▶ [Required action]
What follows is a block of records; restate each one word for word.

━━━━━━━━━━━━━━━━━━━━

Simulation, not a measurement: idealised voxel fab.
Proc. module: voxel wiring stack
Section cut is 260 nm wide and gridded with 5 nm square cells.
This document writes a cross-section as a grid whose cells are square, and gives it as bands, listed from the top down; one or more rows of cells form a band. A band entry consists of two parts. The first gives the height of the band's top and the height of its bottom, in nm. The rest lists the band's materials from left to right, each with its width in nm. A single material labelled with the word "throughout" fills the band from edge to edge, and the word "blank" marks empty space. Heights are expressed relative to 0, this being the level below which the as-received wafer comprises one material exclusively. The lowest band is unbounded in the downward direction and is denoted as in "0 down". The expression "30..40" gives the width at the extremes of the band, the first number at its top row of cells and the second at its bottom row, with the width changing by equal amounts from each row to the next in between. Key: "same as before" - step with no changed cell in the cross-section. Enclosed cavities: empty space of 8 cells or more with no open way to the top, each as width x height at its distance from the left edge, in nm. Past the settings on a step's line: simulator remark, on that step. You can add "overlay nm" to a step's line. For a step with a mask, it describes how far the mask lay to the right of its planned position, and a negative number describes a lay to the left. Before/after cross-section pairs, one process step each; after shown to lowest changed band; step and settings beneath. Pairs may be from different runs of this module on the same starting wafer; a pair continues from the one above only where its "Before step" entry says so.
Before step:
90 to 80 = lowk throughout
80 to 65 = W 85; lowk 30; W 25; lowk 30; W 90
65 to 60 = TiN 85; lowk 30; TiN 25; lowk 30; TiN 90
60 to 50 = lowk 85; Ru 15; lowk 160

━━━━━━━━━━━━━━━━━━━━

▶ [Written solution]
Simulation, not a measurement: idealised voxel fab.
Proc. module: voxel wiring stack
Section cut is 260 nm wide and gridded with 5 nm square cells.
This document writes a cross-section as a grid whose cells are square, and gives it as bands, listed from the top down; one or more rows of cells form a band. A band entry consists of two parts. The first gives the height of the band's top and the height of its bottom, in nm. The rest lists the band's materials from left to right, each with its width in nm. A single material labelled with the word "throughout" fills the band from edge to edge, and the word "blank" marks empty space. Heights are expressed relative to 0, this being the level below which the as-received wafer comprises one material exclusively. The lowest band is unbounded in the downward direction and is denoted as in "0 down". The expression "30..40" gives the width at the extremes of the band, the first number at its top row of cells and the second at its bottom row, with the width changing by equal amounts from each row to the next in between. Key: "same as before" - step with no changed cell in the cross-section. Enclosed cavities: empty space of 8 cells or more with no open way to the top, each as width x height at its distance from the left edge, in nm. Past the settings on a step's line: simulator remark, on that step. You can add "overlay nm" to a step's line. For a step with a mask, it describes how far the mask lay to the right of its planned position, and a negative number describes a lay to the left. Before/after cross-section pairs, one process step each; after shown to lowest changed band; step and settings beneath. Pairs may be from different runs of this module on the same starting wafer; a pair continues from the one above only where its "Before step" entry says so.
Before step:
90 to 80 = lowk throughout
80 to 65 = W 85; lowk 30; W 25; lowk 30; W 90
65 to 60 = TiN 85; lowk 30; TiN 25; lowk 30; TiN 90
60 to 50 = lowk 85; Ru 15; lowk 160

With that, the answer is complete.